*** SOURCE DATA

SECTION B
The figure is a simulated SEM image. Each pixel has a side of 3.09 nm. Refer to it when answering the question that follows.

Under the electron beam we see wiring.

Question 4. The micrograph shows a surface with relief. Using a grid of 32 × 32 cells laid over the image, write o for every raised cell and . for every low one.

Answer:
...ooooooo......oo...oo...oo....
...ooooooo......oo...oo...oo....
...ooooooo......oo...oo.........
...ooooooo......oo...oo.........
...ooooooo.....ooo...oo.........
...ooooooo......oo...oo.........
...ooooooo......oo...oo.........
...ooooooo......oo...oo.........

******

ACTION ITEM. Each record must be duplicated exactly, with none missing.

YOUR SOLUTION.
SECTION B
The figure is a simulated SEM image. Each pixel has a side of 3.09 nm. Refer to it when answering the question that follows.

Under the electron beam we see wiring.

Question 4. The micrograph shows a surface with relief. Using a grid of 32 × 32 cells laid over the image, write o for every raised cell and . for every low one.

Answer:
...ooooooo......oo...oo...oo....
...ooooooo......oo...oo...oo....
...ooooooo......oo...oo.........
...ooooooo......oo...oo.........
...ooooooo.....ooo...oo.........
...ooooooo......oo...oo.........
...ooooooo......oo...oo.........
...ooooooo......oo...oo.........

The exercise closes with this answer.